▸ Required action:
From the records below, print exactly the lines starting at the one containing "A single fault, viewed" and ending at the one containing "## DESK OF THE TOOL OWNER: pecvd onon-02", ends included, and nothing else.

=== Section Start ===

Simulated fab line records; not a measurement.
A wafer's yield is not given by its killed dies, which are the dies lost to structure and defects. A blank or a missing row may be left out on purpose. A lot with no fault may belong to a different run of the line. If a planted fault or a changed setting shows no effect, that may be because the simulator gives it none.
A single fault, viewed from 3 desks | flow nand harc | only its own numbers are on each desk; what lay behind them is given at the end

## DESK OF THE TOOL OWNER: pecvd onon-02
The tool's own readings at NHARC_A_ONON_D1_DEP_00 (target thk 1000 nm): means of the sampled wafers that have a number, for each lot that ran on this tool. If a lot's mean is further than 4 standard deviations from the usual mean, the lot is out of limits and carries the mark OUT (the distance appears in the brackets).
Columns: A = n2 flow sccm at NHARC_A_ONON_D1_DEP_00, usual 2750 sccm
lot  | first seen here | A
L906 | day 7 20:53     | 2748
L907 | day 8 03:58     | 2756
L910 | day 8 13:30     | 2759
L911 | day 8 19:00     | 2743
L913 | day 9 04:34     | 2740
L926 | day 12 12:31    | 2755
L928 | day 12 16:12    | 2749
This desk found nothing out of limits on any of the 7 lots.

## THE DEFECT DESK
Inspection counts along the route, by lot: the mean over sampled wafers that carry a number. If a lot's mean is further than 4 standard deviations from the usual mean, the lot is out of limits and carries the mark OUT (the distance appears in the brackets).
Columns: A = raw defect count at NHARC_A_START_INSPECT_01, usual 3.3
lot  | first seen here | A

=== Section End ===

▸ Exercise solution:
A single fault, viewed from 3 desks | flow nand harc | only its own numbers are on each desk; what lay behind them is given at the end

## DESK OF THE TOOL OWNER: pecvd onon-02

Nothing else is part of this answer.